- REQUIRED ACTION
Please print only the top portion of the entries below, ending with the line that contains "L203.6 | can't be placed: 2 or 0 or 1 | 1", exactly as written.

┄┄┄┄┄┄┄┄┄┄┄┄┄┄┄┄┄┄┄┄

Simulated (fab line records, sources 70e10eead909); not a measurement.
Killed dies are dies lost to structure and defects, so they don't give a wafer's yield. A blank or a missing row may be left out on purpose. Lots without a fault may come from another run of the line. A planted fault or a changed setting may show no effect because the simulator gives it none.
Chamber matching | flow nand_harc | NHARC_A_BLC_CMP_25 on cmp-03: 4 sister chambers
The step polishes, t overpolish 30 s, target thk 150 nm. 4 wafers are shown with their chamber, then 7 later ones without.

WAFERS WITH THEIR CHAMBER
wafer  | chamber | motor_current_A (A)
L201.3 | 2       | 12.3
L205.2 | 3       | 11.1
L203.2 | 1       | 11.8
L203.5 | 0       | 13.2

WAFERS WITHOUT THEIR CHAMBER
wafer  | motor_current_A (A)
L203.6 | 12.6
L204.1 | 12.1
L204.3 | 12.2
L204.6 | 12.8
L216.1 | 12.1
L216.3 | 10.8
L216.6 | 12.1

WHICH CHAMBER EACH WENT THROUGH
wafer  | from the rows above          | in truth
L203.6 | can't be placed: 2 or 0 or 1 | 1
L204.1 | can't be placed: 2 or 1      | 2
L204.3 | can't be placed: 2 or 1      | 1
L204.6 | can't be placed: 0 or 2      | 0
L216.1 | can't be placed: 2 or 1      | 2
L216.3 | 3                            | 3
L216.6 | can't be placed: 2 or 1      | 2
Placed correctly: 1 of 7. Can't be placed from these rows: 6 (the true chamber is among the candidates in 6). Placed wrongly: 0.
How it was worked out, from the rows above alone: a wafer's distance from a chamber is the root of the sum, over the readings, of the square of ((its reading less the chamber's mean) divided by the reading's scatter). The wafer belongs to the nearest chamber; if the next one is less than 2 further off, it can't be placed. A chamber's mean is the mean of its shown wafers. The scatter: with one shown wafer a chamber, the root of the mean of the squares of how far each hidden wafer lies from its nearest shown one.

┄┄┄┄┄┄┄┄┄┄┄┄┄┄┄┄┄┄┄┄

- EXERCISE ANSWER
Simulated (fab line records, sources 70e10eead909); not a measurement.
Killed dies are dies lost to structure and defects, so they don't give a wafer's yield. A blank or a missing row may be left out on purpose. Lots without a fault may come from another run of the line. A planted fault or a changed setting may show no effect because the simulator gives it none.
Chamber matching | flow nand_harc | NHARC_A_BLC_CMP_25 on cmp-03: 4 sister chambers
The step polishes, t overpolish 30 s, target thk 150 nm. 4 wafers are shown with their chamber, then 7 later ones without.

WAFERS WITH THEIR CHAMBER
wafer  | chamber | motor_current_A (A)
L201.3 | 2       | 12.3
L205.2 | 3       | 11.1
L203.2 | 1       | 11.8
L203.5 | 0       | 13.2

WAFERS WITHOUT THEIR CHAMBER
wafer  | motor_current_A (A)
L203.6 | 12.6
L204.1 | 12.1
L204.3 | 12.2
L204.6 | 12.8
L216.1 | 12.1
L216.3 | 10.8
L216.6 | 12.1

WHICH CHAMBER EACH WENT THROUGH
wafer  | from the rows above          | in truth
L203.6 | can't be placed: 2 or 0 or 1 | 1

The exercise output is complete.